▶ **Supplied entries**:
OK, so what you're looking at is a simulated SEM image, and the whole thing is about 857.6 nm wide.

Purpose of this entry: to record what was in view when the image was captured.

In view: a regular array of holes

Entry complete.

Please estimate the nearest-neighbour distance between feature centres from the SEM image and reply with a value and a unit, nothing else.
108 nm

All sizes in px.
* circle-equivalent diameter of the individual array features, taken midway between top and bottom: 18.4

▶ **Work instruction**: A verbatim output of all the data above is needed.

▶ **Worked solution**:
OK, so what you're looking at is a simulated SEM image, and the whole thing is about 857.6 nm wide.

Purpose of this entry: to record what was in view when the image was captured.

In view: a regular array of holes

Entry complete.

Please estimate the nearest-neighbour distance between feature centres from the SEM image and reply with a value and a unit, nothing else.
108 nm

All sizes in px.
* circle-equivalent diameter of the individual array features, taken midway between top and bottom: 18.4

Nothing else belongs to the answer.